→ Activity: Take the lines from the beginning of the data below through the line holding "Under the electron" and return exactly those.

→ Dataset:
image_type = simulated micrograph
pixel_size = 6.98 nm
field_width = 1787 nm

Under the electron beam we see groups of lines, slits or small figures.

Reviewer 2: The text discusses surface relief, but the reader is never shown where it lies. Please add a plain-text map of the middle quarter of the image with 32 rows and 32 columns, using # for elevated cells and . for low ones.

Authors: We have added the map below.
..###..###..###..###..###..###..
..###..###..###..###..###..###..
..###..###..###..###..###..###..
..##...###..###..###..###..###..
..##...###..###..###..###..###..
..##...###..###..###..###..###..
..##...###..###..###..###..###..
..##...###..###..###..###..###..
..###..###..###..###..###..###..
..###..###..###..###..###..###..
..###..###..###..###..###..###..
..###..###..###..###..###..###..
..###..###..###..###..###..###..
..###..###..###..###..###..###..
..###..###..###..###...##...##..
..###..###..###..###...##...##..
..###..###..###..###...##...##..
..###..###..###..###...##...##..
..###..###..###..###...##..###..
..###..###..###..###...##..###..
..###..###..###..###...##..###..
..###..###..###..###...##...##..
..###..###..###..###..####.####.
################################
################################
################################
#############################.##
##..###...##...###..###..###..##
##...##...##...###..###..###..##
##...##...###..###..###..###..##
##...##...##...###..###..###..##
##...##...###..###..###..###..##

→ Exercise solution:
image_type = simulated micrograph
pixel_size = 6.98 nm
field_width = 1787 nm

Under the electron beam we see groups of lines, slits or small figures.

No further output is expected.